[Provided records Boundary: Start]

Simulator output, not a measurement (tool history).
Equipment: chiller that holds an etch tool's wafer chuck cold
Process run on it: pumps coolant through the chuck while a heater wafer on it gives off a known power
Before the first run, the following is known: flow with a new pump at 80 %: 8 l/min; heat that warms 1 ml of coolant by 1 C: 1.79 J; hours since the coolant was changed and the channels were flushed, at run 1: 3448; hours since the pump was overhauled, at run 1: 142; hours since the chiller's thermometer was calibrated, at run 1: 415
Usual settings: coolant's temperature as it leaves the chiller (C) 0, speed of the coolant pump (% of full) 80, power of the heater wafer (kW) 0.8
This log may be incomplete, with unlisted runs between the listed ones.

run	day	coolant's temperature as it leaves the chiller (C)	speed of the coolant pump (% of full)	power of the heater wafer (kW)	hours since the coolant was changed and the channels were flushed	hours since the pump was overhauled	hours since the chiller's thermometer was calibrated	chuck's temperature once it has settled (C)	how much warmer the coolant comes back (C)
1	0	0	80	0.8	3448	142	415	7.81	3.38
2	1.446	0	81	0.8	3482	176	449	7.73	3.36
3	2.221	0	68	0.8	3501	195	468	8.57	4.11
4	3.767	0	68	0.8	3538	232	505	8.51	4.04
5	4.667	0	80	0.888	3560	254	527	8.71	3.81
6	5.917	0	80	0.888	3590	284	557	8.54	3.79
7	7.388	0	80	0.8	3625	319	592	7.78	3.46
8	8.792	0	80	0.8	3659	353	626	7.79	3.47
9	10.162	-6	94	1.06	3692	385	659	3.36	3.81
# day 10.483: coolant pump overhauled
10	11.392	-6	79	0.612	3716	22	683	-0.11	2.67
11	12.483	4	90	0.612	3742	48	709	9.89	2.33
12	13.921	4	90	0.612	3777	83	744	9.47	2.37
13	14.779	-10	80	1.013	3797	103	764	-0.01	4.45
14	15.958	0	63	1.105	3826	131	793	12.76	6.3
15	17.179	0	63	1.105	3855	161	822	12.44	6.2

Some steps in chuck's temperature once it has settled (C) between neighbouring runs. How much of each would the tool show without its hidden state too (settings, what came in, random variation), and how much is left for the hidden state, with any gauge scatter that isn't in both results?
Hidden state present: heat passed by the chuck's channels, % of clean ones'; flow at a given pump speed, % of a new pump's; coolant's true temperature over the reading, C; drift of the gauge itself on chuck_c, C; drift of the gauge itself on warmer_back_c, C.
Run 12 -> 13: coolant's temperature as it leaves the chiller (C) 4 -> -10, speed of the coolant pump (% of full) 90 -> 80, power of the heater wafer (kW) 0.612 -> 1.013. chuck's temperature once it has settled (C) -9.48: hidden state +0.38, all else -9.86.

[Provided records Boundary: End]

● Work instruction: Above are records; repeat only the lines starting at the line with "Usual settings: coolant's" and ending at the line with "This log may", exactly as they appear, both included.

● Written response:
Usual settings: coolant's temperature as it leaves the chiller (C) 0, speed of the coolant pump (% of full) 80, power of the heater wafer (kW) 0.8
This log may be incomplete, with unlisted runs between the listed ones.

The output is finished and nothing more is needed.